= = = =

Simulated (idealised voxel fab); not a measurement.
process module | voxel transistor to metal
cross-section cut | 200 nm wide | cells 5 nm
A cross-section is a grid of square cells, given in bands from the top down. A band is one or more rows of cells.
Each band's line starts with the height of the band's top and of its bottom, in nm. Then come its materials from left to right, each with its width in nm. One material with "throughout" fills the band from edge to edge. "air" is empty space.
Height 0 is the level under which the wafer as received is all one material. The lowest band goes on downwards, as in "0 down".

= = = =

BRIEF:
Line by line, restate the data exactly.

EXERCISE SOLUTION:
Simulated (idealised voxel fab); not a measurement.
process module | voxel transistor to metal
cross-section cut | 200 nm wide | cells 5 nm
A cross-section is a grid of square cells, given in bands from the top down. A band is one or more rows of cells.
Each band's line starts with the height of the band's top and of its bottom, in nm. Then come its materials from left to right, each with its width in nm. One material with "throughout" fills the band from edge to edge. "air" is empty space.
Height 0 is the level under which the wafer as received is all one material. The lowest band goes on downwards, as in "0 down".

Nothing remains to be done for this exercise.